» Required action
Start the output with the opening line of the listing below and continue, reproducing each line exactly, up to and including the line that contains "LPCVD_TEOS_oxide_etched_nm: thickness taken".

» Provided records
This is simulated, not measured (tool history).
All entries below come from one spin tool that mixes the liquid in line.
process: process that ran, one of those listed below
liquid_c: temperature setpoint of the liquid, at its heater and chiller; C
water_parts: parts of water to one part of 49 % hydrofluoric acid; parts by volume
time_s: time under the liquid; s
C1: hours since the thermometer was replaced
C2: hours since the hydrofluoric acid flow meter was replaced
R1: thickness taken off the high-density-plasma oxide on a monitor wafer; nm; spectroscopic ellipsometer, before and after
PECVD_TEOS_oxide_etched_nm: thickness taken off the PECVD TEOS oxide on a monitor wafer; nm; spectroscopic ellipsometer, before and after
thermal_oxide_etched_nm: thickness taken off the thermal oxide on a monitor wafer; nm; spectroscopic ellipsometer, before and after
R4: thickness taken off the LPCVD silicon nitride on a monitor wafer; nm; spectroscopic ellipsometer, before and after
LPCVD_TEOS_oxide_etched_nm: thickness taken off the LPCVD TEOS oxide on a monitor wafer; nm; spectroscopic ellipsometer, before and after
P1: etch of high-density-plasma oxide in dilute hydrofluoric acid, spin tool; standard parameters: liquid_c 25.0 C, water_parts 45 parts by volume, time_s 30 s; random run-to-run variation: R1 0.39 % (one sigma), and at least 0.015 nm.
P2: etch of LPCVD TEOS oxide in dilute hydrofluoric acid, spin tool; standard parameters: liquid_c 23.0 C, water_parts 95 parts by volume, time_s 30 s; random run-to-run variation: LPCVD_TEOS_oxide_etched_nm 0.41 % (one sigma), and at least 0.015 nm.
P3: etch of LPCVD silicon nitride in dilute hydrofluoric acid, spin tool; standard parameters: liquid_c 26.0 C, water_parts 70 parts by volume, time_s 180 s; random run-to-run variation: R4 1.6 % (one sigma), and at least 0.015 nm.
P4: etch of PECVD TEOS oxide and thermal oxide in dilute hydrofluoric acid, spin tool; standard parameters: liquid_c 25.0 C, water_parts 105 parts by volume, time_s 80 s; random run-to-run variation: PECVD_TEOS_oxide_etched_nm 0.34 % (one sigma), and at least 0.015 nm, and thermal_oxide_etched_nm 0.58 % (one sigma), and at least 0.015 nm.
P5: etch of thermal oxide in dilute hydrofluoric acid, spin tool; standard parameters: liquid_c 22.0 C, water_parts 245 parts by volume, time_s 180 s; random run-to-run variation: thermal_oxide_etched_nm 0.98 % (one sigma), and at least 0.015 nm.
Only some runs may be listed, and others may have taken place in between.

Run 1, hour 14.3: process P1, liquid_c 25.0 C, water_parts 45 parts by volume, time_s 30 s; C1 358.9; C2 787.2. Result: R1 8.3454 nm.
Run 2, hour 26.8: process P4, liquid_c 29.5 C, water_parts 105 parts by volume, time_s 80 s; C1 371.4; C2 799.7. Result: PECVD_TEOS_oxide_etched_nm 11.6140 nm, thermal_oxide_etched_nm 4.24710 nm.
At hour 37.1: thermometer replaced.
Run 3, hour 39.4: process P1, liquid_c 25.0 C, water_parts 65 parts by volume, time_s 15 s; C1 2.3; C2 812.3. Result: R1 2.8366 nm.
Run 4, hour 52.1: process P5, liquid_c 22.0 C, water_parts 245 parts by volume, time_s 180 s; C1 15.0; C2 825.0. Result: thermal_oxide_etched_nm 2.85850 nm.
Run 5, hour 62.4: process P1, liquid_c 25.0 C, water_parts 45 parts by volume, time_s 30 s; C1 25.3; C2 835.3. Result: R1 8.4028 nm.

» Written solution
This is simulated, not measured (tool history).
All entries below come from one spin tool that mixes the liquid in line.
process: process that ran, one of those listed below
liquid_c: temperature setpoint of the liquid, at its heater and chiller; C
water_parts: parts of water to one part of 49 % hydrofluoric acid; parts by volume
time_s: time under the liquid; s
C1: hours since the thermometer was replaced
C2: hours since the hydrofluoric acid flow meter was replaced
R1: thickness taken off the high-density-plasma oxide on a monitor wafer; nm; spectroscopic ellipsometer, before and after
PECVD_TEOS_oxide_etched_nm: thickness taken off the PECVD TEOS oxide on a monitor wafer; nm; spectroscopic ellipsometer, before and after
thermal_oxide_etched_nm: thickness taken off the thermal oxide on a monitor wafer; nm; spectroscopic ellipsometer, before and after
R4: thickness taken off the LPCVD silicon nitride on a monitor wafer; nm; spectroscopic ellipsometer, before and after
LPCVD_TEOS_oxide_etched_nm: thickness taken off the LPCVD TEOS oxide on a monitor wafer; nm; spectroscopic ellipsometer, before and after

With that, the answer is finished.